Segment Start: DATA SECTION

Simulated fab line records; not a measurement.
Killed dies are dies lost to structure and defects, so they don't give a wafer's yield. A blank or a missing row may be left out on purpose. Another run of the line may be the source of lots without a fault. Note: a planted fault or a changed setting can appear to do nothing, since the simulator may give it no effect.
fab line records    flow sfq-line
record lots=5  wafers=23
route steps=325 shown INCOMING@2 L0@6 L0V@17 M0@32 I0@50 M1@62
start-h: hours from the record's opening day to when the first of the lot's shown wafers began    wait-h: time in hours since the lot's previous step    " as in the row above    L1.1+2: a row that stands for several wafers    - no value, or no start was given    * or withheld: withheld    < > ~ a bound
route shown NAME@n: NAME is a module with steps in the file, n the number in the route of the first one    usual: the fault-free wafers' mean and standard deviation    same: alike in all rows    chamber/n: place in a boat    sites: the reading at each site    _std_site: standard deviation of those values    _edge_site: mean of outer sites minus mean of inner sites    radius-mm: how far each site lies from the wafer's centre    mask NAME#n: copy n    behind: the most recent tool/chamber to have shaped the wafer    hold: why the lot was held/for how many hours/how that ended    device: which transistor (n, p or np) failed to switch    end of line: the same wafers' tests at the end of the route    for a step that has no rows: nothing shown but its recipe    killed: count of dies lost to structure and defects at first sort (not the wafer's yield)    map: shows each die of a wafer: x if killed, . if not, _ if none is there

Segment End: DATA SECTION

Exactly as written above, reproduce all of the entries.

Simulated fab line records; not a measurement.
Killed dies are dies lost to structure and defects, so they don't give a wafer's yield. A blank or a missing row may be left out on purpose. Another run of the line may be the source of lots without a fault. Note: a planted fault or a changed setting can appear to do nothing, since the simulator may give it no effect.
fab line records    flow sfq-line
record lots=5  wafers=23
route steps=325 shown INCOMING@2 L0@6 L0V@17 M0@32 I0@50 M1@62
start-h: hours from the record's opening day to when the first of the lot's shown wafers began    wait-h: time in hours since the lot's previous step    " as in the row above    L1.1+2: a row that stands for several wafers    - no value, or no start was given    * or withheld: withheld    < > ~ a bound
route shown NAME@n: NAME is a module with steps in the file, n the number in the route of the first one    usual: the fault-free wafers' mean and standard deviation    same: alike in all rows    chamber/n: place in a boat    sites: the reading at each site    _std_site: standard deviation of those values    _edge_site: mean of outer sites minus mean of inner sites    radius-mm: how far each site lies from the wafer's centre    mask NAME#n: copy n    behind: the most recent tool/chamber to have shaped the wafer    hold: why the lot was held/for how many hours/how that ended    device: which transistor (n, p or np) failed to switch    end of line: the same wafers' tests at the end of the route    for a step that has no rows: nothing shown but its recipe    killed: count of dies lost to structure and defects at first sort (not the wafer's yield)    map: shows each die of a wafer: x if killed, . if not, _ if none is there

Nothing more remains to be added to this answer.